□ □ □ □ □

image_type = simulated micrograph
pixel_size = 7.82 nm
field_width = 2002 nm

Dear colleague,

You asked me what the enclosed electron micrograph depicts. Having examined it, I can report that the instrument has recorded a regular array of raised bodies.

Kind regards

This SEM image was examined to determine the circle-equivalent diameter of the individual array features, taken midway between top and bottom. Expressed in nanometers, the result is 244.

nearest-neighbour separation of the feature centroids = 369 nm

□ □ □ □ □

What is needed is an exact repetition of the lines from the first line of the records through the line containing "This SEM image", both ends included, and nothing more.

**WRITTEN REPLY:**
image_type = simulated micrograph
pixel_size = 7.82 nm
field_width = 2002 nm

Dear colleague,

You asked me what the enclosed electron micrograph depicts. Having examined it, I can report that the instrument has recorded a regular array of raised bodies.

Kind regards

This SEM image was examined to determine the circle-equivalent diameter of the individual array features, taken midway between top and bottom. Expressed in nanometers, the result is 244.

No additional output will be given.